(Data section Opens)
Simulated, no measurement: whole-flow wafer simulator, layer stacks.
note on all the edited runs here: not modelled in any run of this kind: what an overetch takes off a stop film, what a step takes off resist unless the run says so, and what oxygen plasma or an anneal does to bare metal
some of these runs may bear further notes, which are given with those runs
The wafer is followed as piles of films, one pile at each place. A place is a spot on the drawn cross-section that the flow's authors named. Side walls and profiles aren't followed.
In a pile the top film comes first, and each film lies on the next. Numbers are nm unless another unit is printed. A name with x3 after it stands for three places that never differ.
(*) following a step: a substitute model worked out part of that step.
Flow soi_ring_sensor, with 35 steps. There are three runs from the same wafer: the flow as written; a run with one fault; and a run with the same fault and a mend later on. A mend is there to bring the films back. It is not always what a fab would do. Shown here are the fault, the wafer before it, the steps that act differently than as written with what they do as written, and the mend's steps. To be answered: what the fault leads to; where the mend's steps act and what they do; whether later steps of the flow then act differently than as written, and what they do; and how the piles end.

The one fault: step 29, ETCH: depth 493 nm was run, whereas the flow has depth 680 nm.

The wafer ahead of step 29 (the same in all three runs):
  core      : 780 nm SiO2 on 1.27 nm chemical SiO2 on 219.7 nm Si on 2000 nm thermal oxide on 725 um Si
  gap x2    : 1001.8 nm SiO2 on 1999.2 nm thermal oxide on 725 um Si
(Data section Closes)

=== Required action ===
Return the lines of the listing above exactly as they appear, starting with the first and stopping after the line that holds "(*) following a".

=== Exercise response ===
Simulated, no measurement: whole-flow wafer simulator, layer stacks.
note on all the edited runs here: not modelled in any run of this kind: what an overetch takes off a stop film, what a step takes off resist unless the run says so, and what oxygen plasma or an anneal does to bare metal
some of these runs may bear further notes, which are given with those runs
The wafer is followed as piles of films, one pile at each place. A place is a spot on the drawn cross-section that the flow's authors named. Side walls and profiles aren't followed.
In a pile the top film comes first, and each film lies on the next. Numbers are nm unless another unit is printed. A name with x3 after it stands for three places that never differ.
(*) following a step: a substitute model worked out part of that step.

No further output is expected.